• Source data
□ □ □ □ □ □ □

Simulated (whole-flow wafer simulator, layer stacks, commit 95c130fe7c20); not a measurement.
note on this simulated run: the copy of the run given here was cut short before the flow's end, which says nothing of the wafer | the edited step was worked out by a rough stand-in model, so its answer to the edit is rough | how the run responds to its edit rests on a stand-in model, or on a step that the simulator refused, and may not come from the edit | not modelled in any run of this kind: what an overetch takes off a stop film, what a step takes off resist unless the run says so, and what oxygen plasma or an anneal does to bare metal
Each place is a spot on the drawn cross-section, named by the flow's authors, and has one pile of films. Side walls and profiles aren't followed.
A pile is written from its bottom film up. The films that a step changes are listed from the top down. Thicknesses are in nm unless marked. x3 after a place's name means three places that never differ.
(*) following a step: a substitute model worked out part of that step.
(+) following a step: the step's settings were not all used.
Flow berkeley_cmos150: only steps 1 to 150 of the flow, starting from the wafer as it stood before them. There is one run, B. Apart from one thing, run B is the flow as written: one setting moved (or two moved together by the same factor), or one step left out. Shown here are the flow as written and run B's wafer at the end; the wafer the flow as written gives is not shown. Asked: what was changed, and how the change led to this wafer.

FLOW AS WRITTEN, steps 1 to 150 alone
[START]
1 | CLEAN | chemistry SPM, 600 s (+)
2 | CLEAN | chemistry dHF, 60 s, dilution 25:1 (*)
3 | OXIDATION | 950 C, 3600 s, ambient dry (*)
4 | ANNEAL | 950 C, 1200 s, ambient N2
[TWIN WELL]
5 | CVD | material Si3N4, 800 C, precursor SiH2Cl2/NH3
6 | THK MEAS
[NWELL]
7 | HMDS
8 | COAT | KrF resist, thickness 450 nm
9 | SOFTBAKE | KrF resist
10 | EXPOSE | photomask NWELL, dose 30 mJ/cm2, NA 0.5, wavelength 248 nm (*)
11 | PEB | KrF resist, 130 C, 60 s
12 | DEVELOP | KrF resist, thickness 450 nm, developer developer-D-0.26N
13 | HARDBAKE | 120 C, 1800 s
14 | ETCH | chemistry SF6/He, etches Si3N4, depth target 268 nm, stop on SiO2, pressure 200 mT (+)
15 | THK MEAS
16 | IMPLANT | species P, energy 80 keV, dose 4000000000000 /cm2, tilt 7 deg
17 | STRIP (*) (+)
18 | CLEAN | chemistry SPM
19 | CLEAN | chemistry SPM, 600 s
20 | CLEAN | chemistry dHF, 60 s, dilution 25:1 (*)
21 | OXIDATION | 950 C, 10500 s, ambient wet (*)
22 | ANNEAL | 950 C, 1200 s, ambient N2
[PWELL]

□ □ □ □ □ □ □

• Work item
In the listing above, locate the line containing "A pile is written" and the line containing "(+) following a", then transcribe both and every line between them verbatim.

• Solution
A pile is written from its bottom film up. The films that a step changes are listed from the top down. Thicknesses are in nm unless marked. x3 after a place's name means three places that never differ.
(*) following a step: a substitute model worked out part of that step.
(+) following a step: the step's settings were not all used.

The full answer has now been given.